__Work instruction__: Reproduce this listing in full.

=== Section Start ===
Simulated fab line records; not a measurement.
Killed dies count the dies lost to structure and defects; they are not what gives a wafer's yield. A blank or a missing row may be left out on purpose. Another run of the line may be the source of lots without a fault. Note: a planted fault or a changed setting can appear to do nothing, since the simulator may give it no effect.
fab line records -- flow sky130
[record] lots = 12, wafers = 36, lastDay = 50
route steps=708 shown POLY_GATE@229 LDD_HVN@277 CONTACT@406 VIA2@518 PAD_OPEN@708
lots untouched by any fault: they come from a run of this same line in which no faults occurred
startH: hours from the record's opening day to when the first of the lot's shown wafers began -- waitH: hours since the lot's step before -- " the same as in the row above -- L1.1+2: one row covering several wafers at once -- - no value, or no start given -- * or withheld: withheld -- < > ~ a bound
=== Section End ===

__Response area__:
Simulated fab line records; not a measurement.
Killed dies count the dies lost to structure and defects; they are not what gives a wafer's yield. A blank or a missing row may be left out on purpose. Another run of the line may be the source of lots without a fault. Note: a planted fault or a changed setting can appear to do nothing, since the simulator may give it no effect.
fab line records -- flow sky130
[record] lots = 12, wafers = 36, lastDay = 50
route steps=708 shown POLY_GATE@229 LDD_HVN@277 CONTACT@406 VIA2@518 PAD_OPEN@708
lots untouched by any fault: they come from a run of this same line in which no faults occurred
startH: hours from the record's opening day to when the first of the lot's shown wafers began -- waitH: hours since the lot's step before -- " the same as in the row above -- L1.1+2: one row covering several wafers at once -- - no value, or no start given -- * or withheld: withheld -- < > ~ a bound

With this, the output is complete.